_Assigned task_. Going down the listing below, print exactly each line from the one with "[tool] measure" up to and including the one with "feature,value,unit", and skip the rest.

_Records provided_.
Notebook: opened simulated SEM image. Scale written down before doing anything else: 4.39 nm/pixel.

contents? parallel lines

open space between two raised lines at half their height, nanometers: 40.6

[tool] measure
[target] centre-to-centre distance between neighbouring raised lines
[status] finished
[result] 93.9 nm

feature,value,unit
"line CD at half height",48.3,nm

_Worked solution_.
[tool] measure
[target] centre-to-centre distance between neighbouring raised lines
[status] finished
[result] 93.9 nm

feature,value,unit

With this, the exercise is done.